[Assigned task] Below are the records; copy exactly the stretch from the line containing "materials SiN |" through the line containing "20 nm to 10 nm | SiO2 throughout", both ends included, and nothing else.

=====
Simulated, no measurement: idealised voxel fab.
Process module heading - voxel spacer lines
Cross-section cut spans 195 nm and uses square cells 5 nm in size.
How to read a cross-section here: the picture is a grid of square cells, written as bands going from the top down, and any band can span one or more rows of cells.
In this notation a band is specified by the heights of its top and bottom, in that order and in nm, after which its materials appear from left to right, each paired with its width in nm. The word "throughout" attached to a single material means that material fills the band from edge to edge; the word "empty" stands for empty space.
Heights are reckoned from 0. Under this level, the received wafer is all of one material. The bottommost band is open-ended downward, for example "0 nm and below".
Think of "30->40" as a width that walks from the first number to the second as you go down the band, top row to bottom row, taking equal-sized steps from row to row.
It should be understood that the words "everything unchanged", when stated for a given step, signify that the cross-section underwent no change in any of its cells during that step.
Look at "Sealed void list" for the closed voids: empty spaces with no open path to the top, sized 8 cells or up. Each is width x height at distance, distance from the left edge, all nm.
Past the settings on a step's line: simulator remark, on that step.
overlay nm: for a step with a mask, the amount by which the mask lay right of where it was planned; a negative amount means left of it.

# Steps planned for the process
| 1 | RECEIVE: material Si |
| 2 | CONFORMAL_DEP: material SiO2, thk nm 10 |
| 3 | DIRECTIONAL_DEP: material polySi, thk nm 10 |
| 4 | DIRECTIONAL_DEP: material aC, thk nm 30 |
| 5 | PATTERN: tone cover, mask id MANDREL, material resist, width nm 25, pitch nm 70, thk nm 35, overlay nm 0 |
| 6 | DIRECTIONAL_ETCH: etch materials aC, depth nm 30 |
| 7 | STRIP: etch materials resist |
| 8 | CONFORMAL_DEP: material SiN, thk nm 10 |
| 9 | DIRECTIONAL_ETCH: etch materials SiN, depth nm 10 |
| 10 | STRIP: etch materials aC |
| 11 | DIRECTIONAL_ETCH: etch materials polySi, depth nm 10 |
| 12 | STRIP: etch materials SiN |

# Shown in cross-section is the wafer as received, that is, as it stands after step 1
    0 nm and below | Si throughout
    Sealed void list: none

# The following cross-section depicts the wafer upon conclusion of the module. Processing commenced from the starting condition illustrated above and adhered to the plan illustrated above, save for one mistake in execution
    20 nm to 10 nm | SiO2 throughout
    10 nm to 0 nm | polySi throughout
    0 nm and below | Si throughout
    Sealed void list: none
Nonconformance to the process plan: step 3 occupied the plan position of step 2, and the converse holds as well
=====

[Written response]
| 12 | STRIP: etch materials SiN |

# Shown in cross-section is the wafer as received, that is, as it stands after step 1
    0 nm and below | Si throughout
    Sealed void list: none

# The following cross-section depicts the wafer upon conclusion of the module. Processing commenced from the starting condition illustrated above and adhered to the plan illustrated above, save for one mistake in execution
    20 nm to 10 nm | SiO2 throughout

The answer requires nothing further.